**Activity**: Reproduce all the data verbatim.

=======

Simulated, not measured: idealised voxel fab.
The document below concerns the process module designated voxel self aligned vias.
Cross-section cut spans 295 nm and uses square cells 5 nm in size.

=======

**Task response**:
Simulated, not measured: idealised voxel fab.
The document below concerns the process module designated voxel self aligned vias.
Cross-section cut spans 295 nm and uses square cells 5 nm in size.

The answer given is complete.